### DATASET CONTENT ###
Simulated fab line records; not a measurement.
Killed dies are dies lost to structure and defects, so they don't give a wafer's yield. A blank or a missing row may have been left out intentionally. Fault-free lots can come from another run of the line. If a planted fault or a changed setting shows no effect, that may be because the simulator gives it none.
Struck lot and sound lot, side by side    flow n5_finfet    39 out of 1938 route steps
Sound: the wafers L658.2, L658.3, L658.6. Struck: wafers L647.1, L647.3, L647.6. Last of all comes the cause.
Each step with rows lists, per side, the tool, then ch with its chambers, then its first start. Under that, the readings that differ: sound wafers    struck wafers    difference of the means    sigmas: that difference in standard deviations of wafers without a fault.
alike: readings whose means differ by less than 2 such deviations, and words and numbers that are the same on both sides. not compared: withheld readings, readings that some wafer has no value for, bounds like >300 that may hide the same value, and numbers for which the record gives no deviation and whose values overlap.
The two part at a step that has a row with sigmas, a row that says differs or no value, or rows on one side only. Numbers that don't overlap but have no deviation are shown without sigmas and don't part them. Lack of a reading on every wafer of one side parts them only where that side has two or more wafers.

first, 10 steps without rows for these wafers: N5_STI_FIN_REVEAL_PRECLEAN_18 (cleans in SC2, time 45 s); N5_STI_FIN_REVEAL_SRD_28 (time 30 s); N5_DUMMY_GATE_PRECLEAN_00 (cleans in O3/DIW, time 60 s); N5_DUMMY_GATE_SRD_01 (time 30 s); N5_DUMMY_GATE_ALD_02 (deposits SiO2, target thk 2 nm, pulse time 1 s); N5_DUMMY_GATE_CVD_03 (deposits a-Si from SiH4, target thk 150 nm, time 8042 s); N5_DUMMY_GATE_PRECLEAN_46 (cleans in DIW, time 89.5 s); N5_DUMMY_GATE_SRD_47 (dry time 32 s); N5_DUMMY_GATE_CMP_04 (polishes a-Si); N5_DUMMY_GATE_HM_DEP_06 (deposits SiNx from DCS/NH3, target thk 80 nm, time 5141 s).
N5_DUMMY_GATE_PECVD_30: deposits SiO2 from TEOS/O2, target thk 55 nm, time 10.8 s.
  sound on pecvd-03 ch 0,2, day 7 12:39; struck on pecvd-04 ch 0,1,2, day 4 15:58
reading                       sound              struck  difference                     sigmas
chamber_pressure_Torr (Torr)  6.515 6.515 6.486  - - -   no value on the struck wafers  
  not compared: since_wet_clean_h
###

Set down only the lines above that fall between the line holding "N5_DUMMY_GATE_PECVD_30: deposits SiO2" and the line holding "the struck wafers", inclusive, keeping each exact.

TASK SOLUTION ▸
N5_DUMMY_GATE_PECVD_30: deposits SiO2 from TEOS/O2, target thk 55 nm, time 10.8 s.
  sound on pecvd-03 ch 0,2, day 7 12:39; struck on pecvd-04 ch 0,1,2, day 4 15:58
reading                       sound              struck  difference                     sigmas
chamber_pressure_Torr (Torr)  6.515 6.515 6.486  - - -   no value on the struck wafers  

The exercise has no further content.